[DATA SHOWN]
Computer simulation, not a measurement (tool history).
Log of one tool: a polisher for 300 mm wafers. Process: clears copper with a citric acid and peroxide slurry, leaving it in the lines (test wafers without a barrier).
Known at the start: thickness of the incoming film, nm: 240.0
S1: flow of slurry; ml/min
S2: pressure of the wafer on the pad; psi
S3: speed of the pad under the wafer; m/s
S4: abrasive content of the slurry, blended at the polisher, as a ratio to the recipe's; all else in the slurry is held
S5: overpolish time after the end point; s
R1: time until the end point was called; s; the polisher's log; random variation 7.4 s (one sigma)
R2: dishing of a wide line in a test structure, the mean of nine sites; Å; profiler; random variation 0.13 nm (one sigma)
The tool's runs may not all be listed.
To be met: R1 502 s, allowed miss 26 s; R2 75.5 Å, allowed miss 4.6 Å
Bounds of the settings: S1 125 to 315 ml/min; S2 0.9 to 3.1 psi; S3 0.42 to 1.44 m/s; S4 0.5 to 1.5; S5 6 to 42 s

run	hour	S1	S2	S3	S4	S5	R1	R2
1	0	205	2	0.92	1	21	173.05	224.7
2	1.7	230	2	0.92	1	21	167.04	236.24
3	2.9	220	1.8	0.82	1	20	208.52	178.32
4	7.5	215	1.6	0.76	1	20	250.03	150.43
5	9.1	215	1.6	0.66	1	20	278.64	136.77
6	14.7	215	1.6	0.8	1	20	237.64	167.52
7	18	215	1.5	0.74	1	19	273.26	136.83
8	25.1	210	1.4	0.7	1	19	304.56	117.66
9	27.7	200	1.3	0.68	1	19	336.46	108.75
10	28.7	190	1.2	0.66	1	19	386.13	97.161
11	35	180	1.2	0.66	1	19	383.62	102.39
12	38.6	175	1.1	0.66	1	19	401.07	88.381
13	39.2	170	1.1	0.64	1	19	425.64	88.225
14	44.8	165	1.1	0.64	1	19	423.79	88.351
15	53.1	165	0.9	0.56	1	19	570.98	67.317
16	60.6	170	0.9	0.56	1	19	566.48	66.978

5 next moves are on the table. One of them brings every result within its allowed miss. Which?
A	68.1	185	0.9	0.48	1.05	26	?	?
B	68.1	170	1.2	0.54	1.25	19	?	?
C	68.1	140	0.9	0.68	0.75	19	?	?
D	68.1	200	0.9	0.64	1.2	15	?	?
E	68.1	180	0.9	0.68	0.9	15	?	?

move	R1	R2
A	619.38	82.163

[WORK INSTRUCTION] Please output only the lines from the first line of the entries through the line with "Known at the", both included, exactly as written.

[YOUR RESPONSE]
Computer simulation, not a measurement (tool history).
Log of one tool: a polisher for 300 mm wafers. Process: clears copper with a citric acid and peroxide slurry, leaving it in the lines (test wafers without a barrier).
Known at the start: thickness of the incoming film, nm: 240.0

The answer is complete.